**DATA RECORDS:**
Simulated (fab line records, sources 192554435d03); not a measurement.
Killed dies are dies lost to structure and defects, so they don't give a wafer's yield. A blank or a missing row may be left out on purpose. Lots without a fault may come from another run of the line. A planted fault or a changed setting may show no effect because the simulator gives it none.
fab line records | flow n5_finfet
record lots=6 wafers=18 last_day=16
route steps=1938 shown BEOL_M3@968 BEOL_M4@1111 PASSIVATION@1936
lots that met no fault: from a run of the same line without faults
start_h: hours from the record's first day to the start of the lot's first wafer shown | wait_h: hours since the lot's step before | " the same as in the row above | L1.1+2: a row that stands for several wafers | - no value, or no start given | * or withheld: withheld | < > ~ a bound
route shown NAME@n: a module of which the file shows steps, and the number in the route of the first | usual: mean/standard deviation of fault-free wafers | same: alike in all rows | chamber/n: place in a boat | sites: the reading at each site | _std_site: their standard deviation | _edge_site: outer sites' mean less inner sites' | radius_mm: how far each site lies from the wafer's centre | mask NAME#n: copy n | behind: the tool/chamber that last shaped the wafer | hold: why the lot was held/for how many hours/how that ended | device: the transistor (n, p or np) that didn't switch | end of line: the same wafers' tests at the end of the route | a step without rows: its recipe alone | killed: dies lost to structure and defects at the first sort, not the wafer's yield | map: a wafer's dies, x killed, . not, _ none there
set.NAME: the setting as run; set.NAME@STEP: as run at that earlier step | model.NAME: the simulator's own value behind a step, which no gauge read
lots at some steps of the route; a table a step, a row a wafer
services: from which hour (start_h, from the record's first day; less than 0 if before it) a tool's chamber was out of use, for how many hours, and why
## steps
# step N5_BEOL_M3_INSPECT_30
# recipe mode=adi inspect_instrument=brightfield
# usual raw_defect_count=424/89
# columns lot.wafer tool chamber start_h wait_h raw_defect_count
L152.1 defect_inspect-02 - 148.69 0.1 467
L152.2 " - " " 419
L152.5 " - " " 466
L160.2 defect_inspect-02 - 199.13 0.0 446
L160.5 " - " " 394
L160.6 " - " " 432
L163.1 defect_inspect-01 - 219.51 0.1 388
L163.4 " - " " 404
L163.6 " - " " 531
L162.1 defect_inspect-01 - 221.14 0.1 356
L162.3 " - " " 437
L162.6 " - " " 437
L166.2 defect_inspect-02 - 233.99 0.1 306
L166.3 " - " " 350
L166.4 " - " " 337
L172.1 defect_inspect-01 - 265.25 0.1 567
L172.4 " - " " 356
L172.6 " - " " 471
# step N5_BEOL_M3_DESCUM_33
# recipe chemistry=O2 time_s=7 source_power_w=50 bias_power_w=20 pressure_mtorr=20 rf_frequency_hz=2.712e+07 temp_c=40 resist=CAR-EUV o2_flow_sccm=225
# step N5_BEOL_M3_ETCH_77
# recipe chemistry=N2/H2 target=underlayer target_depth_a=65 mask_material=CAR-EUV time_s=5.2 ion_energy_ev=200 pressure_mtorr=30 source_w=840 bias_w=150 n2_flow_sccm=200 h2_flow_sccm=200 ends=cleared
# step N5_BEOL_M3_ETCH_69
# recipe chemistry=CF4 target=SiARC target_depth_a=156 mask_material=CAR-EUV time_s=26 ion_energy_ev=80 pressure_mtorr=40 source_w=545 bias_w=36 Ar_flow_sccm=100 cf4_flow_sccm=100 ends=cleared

**WORK TASK:** Restate the entries above word for word, beginning with their first line and ending with the line holding "route shown NAME@n: a"; omit everything else.

**ANSWER SPACE:**
Simulated (fab line records, sources 192554435d03); not a measurement.
Killed dies are dies lost to structure and defects, so they don't give a wafer's yield. A blank or a missing row may be left out on purpose. Lots without a fault may come from another run of the line. A planted fault or a changed setting may show no effect because the simulator gives it none.
fab line records | flow n5_finfet
record lots=6 wafers=18 last_day=16
route steps=1938 shown BEOL_M3@968 BEOL_M4@1111 PASSIVATION@1936
lots that met no fault: from a run of the same line without faults
start_h: hours from the record's first day to the start of the lot's first wafer shown | wait_h: hours since the lot's step before | " the same as in the row above | L1.1+2: a row that stands for several wafers | - no value, or no start given | * or withheld: withheld | < > ~ a bound
route shown NAME@n: a module of which the file shows steps, and the number in the route of the first | usual: mean/standard deviation of fault-free wafers | same: alike in all rows | chamber/n: place in a boat | sites: the reading at each site | _std_site: their standard deviation | _edge_site: outer sites' mean less inner sites' | radius_mm: how far each site lies from the wafer's centre | mask NAME#n: copy n | behind: the tool/chamber that last shaped the wafer | hold: why the lot was held/for how many hours/how that ended | device: the transistor (n, p or np) that didn't switch | end of line: the same wafers' tests at the end of the route | a step without rows: its recipe alone | killed: dies lost to structure and defects at the first sort, not the wafer's yield | map: a wafer's dies, x killed, . not, _ none there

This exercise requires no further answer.